**REQUIREMENT:** The lines from the start of the data through the line containing "alike: same words" are to be reproduced exactly, both ends included.

RECORDED DATA START

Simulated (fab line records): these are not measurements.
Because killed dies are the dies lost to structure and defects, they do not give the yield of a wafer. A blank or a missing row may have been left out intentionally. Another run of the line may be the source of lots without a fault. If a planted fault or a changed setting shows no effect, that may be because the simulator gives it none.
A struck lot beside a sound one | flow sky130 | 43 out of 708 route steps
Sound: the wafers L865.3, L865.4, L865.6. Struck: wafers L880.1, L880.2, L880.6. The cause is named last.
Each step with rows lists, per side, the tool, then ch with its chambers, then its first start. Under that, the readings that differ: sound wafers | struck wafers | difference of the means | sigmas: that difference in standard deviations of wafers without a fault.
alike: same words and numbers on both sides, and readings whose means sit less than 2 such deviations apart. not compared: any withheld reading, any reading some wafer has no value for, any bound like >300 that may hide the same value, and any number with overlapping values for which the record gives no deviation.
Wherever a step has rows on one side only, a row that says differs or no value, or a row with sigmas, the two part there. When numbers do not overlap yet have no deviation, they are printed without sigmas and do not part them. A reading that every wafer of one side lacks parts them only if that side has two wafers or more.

RECORDED DATA END

**TASK SOLUTION:**
Simulated (fab line records): these are not measurements.
Because killed dies are the dies lost to structure and defects, they do not give the yield of a wafer. A blank or a missing row may have been left out intentionally. Another run of the line may be the source of lots without a fault. If a planted fault or a changed setting shows no effect, that may be because the simulator gives it none.
A struck lot beside a sound one | flow sky130 | 43 out of 708 route steps
Sound: the wafers L865.3, L865.4, L865.6. Struck: wafers L880.1, L880.2, L880.6. The cause is named last.
Each step with rows lists, per side, the tool, then ch with its chambers, then its first start. Under that, the readings that differ: sound wafers | struck wafers | difference of the means | sigmas: that difference in standard deviations of wafers without a fault.
alike: same words and numbers on both sides, and readings whose means sit less than 2 such deviations apart. not compared: any withheld reading, any reading some wafer has no value for, any bound like >300 that may hide the same value, and any number with overlapping values for which the record gives no deviation.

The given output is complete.